* _REQUIREMENT_:
Starting with the first line and ending with the one that holds "Which parts of", retype the entries exactly.

>>>

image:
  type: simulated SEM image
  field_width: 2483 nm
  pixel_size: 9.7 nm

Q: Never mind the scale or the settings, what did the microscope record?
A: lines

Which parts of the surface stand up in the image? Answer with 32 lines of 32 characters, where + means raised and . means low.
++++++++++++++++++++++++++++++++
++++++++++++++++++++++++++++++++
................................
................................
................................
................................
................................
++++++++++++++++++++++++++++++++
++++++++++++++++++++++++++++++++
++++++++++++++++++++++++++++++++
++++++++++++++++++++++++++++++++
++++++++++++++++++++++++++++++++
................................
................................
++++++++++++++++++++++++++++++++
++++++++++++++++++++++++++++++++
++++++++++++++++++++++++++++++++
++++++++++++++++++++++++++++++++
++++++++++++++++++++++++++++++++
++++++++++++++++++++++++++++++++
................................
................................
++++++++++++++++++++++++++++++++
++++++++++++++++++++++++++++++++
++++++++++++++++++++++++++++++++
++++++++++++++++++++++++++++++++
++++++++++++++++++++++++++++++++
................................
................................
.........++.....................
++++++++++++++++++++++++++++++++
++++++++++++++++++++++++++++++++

<<<

* _WRITTEN SOLUTION_:
image:
  type: simulated SEM image
  field_width: 2483 nm
  pixel_size: 9.7 nm

Q: Never mind the scale or the settings, what did the microscope record?
A: lines

Which parts of the surface stand up in the image? Answer with 32 lines of 32 characters, where + means raised and . means low.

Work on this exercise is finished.